REQUIREMENT: Start with the first line of the material. Repeat each line exactly through the one that contains "set.NAME: the setting".

- Opening Delimiter -
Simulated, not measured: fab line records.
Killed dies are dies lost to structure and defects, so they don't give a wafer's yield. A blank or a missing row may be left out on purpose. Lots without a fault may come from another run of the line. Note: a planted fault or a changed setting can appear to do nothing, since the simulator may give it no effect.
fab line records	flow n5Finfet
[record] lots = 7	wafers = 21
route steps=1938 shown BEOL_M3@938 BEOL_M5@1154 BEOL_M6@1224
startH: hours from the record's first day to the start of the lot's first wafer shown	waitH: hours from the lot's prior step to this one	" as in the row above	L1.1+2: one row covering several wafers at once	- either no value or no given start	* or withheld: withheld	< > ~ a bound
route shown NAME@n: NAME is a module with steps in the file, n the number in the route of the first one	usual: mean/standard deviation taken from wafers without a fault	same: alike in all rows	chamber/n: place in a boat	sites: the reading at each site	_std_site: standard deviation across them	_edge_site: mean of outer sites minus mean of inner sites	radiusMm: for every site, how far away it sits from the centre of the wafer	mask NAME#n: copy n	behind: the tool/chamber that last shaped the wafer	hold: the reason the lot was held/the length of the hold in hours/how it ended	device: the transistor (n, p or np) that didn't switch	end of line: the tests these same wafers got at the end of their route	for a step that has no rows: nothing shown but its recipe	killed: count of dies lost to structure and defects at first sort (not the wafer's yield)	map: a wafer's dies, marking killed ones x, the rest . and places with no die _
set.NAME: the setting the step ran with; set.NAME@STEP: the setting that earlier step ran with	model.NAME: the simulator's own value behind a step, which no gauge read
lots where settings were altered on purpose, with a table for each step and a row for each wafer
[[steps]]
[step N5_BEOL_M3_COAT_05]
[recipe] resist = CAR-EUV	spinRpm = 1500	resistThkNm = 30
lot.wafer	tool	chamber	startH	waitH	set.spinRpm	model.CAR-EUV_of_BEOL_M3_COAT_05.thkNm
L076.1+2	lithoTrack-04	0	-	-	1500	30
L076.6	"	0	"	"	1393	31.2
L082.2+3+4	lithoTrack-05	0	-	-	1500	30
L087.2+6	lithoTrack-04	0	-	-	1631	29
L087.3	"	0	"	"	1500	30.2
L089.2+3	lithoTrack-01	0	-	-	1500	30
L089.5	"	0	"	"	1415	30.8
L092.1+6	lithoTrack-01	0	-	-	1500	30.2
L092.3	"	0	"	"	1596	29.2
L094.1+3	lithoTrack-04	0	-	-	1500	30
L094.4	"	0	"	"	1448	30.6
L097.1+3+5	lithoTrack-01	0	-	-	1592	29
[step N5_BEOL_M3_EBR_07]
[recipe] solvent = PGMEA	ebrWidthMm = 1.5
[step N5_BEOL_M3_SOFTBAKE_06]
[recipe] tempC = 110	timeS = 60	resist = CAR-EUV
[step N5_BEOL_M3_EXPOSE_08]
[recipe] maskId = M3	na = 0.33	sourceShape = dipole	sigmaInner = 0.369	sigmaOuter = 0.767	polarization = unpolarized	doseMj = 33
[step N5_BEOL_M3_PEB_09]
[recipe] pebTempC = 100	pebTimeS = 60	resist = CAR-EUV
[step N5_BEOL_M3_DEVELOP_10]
- Closing Delimiter -

RESPONSE AREA:
Simulated, not measured: fab line records.
Killed dies are dies lost to structure and defects, so they don't give a wafer's yield. A blank or a missing row may be left out on purpose. Lots without a fault may come from another run of the line. Note: a planted fault or a changed setting can appear to do nothing, since the simulator may give it no effect.
fab line records	flow n5Finfet
[record] lots = 7	wafers = 21
route steps=1938 shown BEOL_M3@938 BEOL_M5@1154 BEOL_M6@1224
startH: hours from the record's first day to the start of the lot's first wafer shown	waitH: hours from the lot's prior step to this one	" as in the row above	L1.1+2: one row covering several wafers at once	- either no value or no given start	* or withheld: withheld	< > ~ a bound
route shown NAME@n: NAME is a module with steps in the file, n the number in the route of the first one	usual: mean/standard deviation taken from wafers without a fault	same: alike in all rows	chamber/n: place in a boat	sites: the reading at each site	_std_site: standard deviation across them	_edge_site: mean of outer sites minus mean of inner sites	radiusMm: for every site, how far away it sits from the centre of the wafer	mask NAME#n: copy n	behind: the tool/chamber that last shaped the wafer	hold: the reason the lot was held/the length of the hold in hours/how it ended	device: the transistor (n, p or np) that didn't switch	end of line: the tests these same wafers got at the end of their route	for a step that has no rows: nothing shown but its recipe	killed: count of dies lost to structure and defects at first sort (not the wafer's yield)	map: a wafer's dies, marking killed ones x, the rest . and places with no die _
set.NAME: the setting the step ran with; set.NAME@STEP: the setting that earlier step ran with	model.NAME: the simulator's own value behind a step, which no gauge read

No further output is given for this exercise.